## ASSIGNMENT
With the line that contains "(*) after a" as the final line, return every line from the start of the data below exactly.

INFORMATION Start Marker
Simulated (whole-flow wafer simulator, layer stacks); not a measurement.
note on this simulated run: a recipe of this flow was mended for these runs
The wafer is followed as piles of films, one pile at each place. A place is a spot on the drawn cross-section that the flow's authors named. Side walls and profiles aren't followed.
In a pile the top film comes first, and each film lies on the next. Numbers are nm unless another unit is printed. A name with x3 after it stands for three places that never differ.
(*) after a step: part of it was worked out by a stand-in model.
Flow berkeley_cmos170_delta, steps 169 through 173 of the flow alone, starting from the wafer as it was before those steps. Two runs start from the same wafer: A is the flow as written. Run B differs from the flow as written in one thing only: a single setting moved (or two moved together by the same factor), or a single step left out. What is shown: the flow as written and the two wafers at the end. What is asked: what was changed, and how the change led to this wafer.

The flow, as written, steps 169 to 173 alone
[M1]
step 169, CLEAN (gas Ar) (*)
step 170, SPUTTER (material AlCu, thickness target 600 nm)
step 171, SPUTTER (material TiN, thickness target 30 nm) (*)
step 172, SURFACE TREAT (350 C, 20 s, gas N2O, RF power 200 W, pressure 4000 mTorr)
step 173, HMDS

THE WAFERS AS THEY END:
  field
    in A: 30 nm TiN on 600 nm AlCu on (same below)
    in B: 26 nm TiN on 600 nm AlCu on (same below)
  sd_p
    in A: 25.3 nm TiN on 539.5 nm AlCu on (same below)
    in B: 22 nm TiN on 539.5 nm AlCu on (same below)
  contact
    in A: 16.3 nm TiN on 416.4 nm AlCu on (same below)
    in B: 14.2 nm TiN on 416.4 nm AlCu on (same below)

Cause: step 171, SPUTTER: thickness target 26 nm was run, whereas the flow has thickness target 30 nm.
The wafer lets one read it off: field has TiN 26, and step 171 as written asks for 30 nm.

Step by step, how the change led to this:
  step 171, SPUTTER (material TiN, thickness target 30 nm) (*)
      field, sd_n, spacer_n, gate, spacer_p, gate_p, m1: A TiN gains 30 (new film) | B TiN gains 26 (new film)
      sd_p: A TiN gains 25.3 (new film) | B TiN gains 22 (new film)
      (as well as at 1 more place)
INFORMATION End Marker

## ANSWER AREA
Simulated (whole-flow wafer simulator, layer stacks); not a measurement.
note on this simulated run: a recipe of this flow was mended for these runs
The wafer is followed as piles of films, one pile at each place. A place is a spot on the drawn cross-section that the flow's authors named. Side walls and profiles aren't followed.
In a pile the top film comes first, and each film lies on the next. Numbers are nm unless another unit is printed. A name with x3 after it stands for three places that never differ.
(*) after a step: part of it was worked out by a stand-in model.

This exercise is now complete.